-*-
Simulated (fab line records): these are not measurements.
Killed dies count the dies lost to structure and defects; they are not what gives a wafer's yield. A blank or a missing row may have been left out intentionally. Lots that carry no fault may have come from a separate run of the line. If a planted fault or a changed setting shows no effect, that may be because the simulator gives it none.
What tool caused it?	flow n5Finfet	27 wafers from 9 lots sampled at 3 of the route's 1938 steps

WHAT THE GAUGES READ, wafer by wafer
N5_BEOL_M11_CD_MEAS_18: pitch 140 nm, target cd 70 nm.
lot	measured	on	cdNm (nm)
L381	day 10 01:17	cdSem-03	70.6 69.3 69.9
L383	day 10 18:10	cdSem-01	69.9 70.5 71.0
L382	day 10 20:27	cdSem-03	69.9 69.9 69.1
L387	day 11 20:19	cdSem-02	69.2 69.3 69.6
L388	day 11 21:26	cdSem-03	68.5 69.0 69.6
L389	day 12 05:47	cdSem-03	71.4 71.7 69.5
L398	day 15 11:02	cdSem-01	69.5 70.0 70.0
-*-

» Task item
When you answer, retype all of the material exactly as it appears above.

» Answer space
Simulated (fab line records): these are not measurements.
Killed dies count the dies lost to structure and defects; they are not what gives a wafer's yield. A blank or a missing row may have been left out intentionally. Lots that carry no fault may have come from a separate run of the line. If a planted fault or a changed setting shows no effect, that may be because the simulator gives it none.
What tool caused it?	flow n5Finfet	27 wafers from 9 lots sampled at 3 of the route's 1938 steps

WHAT THE GAUGES READ, wafer by wafer
N5_BEOL_M11_CD_MEAS_18: pitch 140 nm, target cd 70 nm.
lot	measured	on	cdNm (nm)
L381	day 10 01:17	cdSem-03	70.6 69.3 69.9
L383	day 10 18:10	cdSem-01	69.9 70.5 71.0
L382	day 10 20:27	cdSem-03	69.9 69.9 69.1
L387	day 11 20:19	cdSem-02	69.2 69.3 69.6
L388	day 11 21:26	cdSem-03	68.5 69.0 69.6
L389	day 12 05:47	cdSem-03	71.4 71.7 69.5
L398	day 15 11:02	cdSem-01	69.5 70.0 70.0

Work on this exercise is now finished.